## Information shown
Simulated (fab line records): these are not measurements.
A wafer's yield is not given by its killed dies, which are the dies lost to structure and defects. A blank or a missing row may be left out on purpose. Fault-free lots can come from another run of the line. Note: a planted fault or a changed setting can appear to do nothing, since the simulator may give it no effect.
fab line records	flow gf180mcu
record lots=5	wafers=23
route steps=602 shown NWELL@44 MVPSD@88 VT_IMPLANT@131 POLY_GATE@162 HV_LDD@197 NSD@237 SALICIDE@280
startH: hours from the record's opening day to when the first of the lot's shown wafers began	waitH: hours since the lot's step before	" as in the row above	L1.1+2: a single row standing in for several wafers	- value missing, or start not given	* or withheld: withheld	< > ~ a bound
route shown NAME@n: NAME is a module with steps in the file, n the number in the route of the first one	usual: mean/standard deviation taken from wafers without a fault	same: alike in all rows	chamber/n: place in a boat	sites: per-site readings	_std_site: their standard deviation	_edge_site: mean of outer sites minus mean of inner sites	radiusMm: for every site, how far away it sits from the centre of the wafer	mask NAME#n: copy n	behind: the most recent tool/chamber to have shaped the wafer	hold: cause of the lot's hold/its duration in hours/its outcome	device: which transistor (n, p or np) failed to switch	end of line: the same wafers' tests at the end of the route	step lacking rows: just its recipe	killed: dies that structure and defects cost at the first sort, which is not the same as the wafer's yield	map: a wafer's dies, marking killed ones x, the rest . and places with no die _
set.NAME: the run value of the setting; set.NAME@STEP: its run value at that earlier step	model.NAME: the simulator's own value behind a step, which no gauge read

## Assigned task
The lines to copy run from the first line of the entries to the line containing "startH: hours from"; copy them exactly and output nothing else.

## Answer area
Simulated (fab line records): these are not measurements.
A wafer's yield is not given by its killed dies, which are the dies lost to structure and defects. A blank or a missing row may be left out on purpose. Fault-free lots can come from another run of the line. Note: a planted fault or a changed setting can appear to do nothing, since the simulator may give it no effect.
fab line records	flow gf180mcu
record lots=5	wafers=23
route steps=602 shown NWELL@44 MVPSD@88 VT_IMPLANT@131 POLY_GATE@162 HV_LDD@197 NSD@237 SALICIDE@280
startH: hours from the record's opening day to when the first of the lot's shown wafers began	waitH: hours since the lot's step before	" as in the row above	L1.1+2: a single row standing in for several wafers	- value missing, or start not given	* or withheld: withheld	< > ~ a bound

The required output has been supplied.